:: Data to examine

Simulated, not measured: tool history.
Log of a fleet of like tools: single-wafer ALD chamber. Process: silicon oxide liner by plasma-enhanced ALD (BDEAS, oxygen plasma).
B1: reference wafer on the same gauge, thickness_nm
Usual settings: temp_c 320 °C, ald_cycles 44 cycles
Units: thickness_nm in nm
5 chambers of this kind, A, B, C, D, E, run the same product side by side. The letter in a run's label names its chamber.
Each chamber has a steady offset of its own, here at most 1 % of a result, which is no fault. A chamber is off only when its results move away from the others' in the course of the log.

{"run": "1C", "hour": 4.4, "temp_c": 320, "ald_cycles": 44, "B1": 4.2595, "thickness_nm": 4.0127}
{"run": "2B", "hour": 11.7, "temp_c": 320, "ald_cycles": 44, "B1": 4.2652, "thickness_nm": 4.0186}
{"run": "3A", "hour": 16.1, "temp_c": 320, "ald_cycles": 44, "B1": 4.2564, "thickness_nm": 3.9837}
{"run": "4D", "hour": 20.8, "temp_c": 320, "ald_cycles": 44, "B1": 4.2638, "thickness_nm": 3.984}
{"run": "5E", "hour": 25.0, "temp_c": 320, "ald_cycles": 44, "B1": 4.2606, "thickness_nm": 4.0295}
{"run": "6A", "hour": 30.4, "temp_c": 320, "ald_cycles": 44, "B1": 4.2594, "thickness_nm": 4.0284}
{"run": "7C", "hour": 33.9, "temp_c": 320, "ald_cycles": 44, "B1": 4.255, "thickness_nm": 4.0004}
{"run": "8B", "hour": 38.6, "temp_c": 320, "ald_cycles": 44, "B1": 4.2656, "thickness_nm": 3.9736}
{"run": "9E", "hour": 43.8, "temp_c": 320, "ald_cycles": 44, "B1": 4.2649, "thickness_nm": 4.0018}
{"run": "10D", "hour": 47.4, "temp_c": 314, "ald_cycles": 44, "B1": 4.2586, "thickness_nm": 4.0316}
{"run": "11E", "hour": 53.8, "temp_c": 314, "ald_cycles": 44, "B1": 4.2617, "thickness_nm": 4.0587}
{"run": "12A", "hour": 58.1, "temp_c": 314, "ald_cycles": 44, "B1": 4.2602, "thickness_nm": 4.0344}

::::

Assignment: The lines from the first of the entries through the line holding "Units: thickness_nm in nm" are to be restated word for word, and no others.

Answer space:
Simulated, not measured: tool history.
Log of a fleet of like tools: single-wafer ALD chamber. Process: silicon oxide liner by plasma-enhanced ALD (BDEAS, oxygen plasma).
B1: reference wafer on the same gauge, thickness_nm
Usual settings: temp_c 320 °C, ald_cycles 44 cycles
Units: thickness_nm in nm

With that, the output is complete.